%%

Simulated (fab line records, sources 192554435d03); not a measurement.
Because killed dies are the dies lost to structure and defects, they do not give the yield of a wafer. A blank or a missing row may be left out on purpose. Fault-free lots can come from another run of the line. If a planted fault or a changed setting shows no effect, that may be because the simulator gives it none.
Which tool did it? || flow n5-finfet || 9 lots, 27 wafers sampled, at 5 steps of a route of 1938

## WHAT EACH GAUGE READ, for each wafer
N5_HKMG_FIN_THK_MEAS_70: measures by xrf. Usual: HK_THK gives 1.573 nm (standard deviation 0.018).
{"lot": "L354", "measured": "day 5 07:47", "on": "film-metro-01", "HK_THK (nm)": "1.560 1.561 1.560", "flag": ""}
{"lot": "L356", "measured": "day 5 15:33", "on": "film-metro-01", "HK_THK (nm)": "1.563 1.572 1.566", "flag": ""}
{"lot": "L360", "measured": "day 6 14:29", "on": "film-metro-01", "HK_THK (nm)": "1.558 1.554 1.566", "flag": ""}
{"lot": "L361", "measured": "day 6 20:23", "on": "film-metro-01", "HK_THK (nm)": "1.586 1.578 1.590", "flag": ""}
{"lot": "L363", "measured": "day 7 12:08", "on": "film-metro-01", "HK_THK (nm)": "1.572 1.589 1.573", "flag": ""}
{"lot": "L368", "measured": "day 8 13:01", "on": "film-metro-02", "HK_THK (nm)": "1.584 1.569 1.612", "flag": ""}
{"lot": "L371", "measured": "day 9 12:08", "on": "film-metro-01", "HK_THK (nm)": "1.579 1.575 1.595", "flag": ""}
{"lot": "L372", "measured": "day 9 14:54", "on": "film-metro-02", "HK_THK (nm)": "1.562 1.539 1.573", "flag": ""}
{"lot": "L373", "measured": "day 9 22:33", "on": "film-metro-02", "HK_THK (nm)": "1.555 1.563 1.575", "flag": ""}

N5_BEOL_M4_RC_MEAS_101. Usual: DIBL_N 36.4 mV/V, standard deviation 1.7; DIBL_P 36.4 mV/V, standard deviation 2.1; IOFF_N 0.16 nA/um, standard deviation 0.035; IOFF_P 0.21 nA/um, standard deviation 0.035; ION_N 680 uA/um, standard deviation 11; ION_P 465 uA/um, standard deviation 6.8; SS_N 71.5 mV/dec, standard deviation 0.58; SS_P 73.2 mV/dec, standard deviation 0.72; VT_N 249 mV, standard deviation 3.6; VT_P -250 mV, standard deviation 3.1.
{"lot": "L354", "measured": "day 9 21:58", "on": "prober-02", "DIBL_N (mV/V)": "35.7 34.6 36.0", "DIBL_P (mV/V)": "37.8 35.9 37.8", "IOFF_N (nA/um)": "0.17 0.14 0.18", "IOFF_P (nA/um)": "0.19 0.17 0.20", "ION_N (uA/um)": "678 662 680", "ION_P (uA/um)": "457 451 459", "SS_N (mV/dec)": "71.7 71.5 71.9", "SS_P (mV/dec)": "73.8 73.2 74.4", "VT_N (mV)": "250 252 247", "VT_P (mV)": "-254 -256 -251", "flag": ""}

%%

Would you please reproduce the records above exactly, only from their first line through the line holding "Which tool did", with both ends included?

Exercise response:
Simulated (fab line records, sources 192554435d03); not a measurement.
Because killed dies are the dies lost to structure and defects, they do not give the yield of a wafer. A blank or a missing row may be left out on purpose. Fault-free lots can come from another run of the line. If a planted fault or a changed setting shows no effect, that may be because the simulator gives it none.
Which tool did it? || flow n5-finfet || 9 lots, 27 wafers sampled, at 5 steps of a route of 1938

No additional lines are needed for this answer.